*Required action*. Print all the records exactly as they stand.

# # #

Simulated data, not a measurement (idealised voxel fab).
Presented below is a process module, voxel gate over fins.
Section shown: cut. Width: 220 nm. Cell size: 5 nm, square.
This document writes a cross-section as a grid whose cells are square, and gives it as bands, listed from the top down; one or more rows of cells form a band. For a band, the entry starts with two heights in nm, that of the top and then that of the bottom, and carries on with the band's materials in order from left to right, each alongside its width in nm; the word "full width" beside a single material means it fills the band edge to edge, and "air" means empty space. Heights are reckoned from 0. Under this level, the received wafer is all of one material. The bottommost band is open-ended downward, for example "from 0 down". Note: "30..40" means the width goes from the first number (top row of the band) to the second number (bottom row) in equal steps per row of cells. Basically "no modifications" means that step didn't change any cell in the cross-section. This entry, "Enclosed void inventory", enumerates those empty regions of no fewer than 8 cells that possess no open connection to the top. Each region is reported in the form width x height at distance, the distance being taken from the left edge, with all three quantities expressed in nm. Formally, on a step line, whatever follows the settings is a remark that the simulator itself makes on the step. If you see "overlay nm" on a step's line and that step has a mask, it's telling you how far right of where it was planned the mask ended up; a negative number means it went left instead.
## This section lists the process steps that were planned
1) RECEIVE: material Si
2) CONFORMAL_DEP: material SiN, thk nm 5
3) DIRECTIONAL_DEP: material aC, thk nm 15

# # #

*Task solution*.
Simulated data, not a measurement (idealised voxel fab).
Presented below is a process module, voxel gate over fins.
Section shown: cut. Width: 220 nm. Cell size: 5 nm, square.
This document writes a cross-section as a grid whose cells are square, and gives it as bands, listed from the top down; one or more rows of cells form a band. For a band, the entry starts with two heights in nm, that of the top and then that of the bottom, and carries on with the band's materials in order from left to right, each alongside its width in nm; the word "full width" beside a single material means it fills the band edge to edge, and "air" means empty space. Heights are reckoned from 0. Under this level, the received wafer is all of one material. The bottommost band is open-ended downward, for example "from 0 down". Note: "30..40" means the width goes from the first number (top row of the band) to the second number (bottom row) in equal steps per row of cells. Basically "no modifications" means that step didn't change any cell in the cross-section. This entry, "Enclosed void inventory", enumerates those empty regions of no fewer than 8 cells that possess no open connection to the top. Each region is reported in the form width x height at distance, the distance being taken from the left edge, with all three quantities expressed in nm. Formally, on a step line, whatever follows the settings is a remark that the simulator itself makes on the step. If you see "overlay nm" on a step's line and that step has a mask, it's telling you how far right of where it was planned the mask ended up; a negative number means it went left instead.
## This section lists the process steps that were planned
1) RECEIVE: material Si
2) CONFORMAL_DEP: material SiN, thk nm 5
3) DIRECTIONAL_DEP: material aC, thk nm 15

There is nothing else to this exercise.